Work instruction: Output the data below line for line, exactly, up to and including the line where "Authors: Done. The" appears.

Material supplied:
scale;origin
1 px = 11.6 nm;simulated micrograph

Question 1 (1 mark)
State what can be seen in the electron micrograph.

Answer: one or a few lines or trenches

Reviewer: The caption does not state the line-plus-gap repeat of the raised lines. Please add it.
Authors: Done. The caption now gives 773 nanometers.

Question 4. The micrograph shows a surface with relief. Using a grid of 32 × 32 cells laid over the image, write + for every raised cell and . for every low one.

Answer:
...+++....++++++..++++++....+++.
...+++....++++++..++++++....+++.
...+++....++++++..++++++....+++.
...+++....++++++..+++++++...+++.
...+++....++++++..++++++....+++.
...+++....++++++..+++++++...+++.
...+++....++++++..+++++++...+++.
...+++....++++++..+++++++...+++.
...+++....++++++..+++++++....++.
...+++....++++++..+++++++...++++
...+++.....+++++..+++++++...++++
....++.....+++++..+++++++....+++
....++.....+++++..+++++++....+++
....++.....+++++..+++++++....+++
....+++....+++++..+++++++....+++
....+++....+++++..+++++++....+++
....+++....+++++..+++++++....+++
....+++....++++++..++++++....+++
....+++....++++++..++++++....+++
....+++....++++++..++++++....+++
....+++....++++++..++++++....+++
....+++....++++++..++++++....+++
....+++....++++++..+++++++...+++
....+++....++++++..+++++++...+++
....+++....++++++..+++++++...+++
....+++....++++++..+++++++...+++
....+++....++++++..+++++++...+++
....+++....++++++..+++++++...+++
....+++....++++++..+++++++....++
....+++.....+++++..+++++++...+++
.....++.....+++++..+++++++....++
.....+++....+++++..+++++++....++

Problem solution:
scale;origin
1 px = 11.6 nm;simulated micrograph

Question 1 (1 mark)
State what can be seen in the electron micrograph.

Answer: one or a few lines or trenches

Reviewer: The caption does not state the line-plus-gap repeat of the raised lines. Please add it.
Authors: Done. The caption now gives 773 nanometers.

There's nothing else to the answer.